* _DATASET EXTRACT_:
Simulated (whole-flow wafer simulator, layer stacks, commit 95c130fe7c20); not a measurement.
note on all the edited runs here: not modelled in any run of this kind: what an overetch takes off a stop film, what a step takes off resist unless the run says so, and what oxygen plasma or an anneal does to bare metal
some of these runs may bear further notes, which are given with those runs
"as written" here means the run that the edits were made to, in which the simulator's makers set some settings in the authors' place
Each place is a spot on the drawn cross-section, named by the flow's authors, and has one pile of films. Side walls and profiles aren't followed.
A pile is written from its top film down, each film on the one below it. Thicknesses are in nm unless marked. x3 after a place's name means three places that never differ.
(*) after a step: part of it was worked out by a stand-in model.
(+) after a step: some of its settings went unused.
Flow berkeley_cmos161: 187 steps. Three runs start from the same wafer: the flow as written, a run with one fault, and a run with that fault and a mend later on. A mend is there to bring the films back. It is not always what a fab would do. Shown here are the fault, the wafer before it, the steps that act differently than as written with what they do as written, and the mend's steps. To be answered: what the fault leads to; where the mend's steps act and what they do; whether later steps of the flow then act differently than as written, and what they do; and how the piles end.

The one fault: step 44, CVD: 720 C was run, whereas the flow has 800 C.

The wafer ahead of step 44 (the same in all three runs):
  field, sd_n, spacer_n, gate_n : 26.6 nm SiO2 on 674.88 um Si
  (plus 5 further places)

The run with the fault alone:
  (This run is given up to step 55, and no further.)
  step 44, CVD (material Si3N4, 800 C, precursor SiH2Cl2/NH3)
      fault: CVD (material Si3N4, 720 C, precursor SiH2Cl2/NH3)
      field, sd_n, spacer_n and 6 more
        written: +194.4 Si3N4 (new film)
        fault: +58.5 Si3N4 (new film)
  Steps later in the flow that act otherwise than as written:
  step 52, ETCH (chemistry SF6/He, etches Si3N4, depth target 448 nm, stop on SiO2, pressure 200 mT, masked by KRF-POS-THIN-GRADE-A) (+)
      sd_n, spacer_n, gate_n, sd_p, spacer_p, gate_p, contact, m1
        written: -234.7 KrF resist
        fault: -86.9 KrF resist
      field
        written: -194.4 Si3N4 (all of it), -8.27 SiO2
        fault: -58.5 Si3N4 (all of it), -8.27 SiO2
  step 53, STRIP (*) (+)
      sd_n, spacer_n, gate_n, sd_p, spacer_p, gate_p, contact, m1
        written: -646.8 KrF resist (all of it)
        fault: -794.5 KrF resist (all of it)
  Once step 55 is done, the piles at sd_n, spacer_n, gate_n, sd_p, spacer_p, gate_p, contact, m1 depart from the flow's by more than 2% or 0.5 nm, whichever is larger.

* _WORK ORDER_:
Retype word for word everything in the listing above from the line that holds "step 52, ETCH" down to the line that holds "fault: -794.5 KrF resist (all of it)". Keep both end lines and leave out the rest.

* _SOLUTION_:
  step 52, ETCH (chemistry SF6/He, etches Si3N4, depth target 448 nm, stop on SiO2, pressure 200 mT, masked by KRF-POS-THIN-GRADE-A) (+)
      sd_n, spacer_n, gate_n, sd_p, spacer_p, gate_p, contact, m1
        written: -234.7 KrF resist
        fault: -86.9 KrF resist
      field
        written: -194.4 Si3N4 (all of it), -8.27 SiO2
        fault: -58.5 Si3N4 (all of it), -8.27 SiO2
  step 53, STRIP (*) (+)
      sd_n, spacer_n, gate_n, sd_p, spacer_p, gate_p, contact, m1
        written: -646.8 KrF resist (all of it)
        fault: -794.5 KrF resist (all of it)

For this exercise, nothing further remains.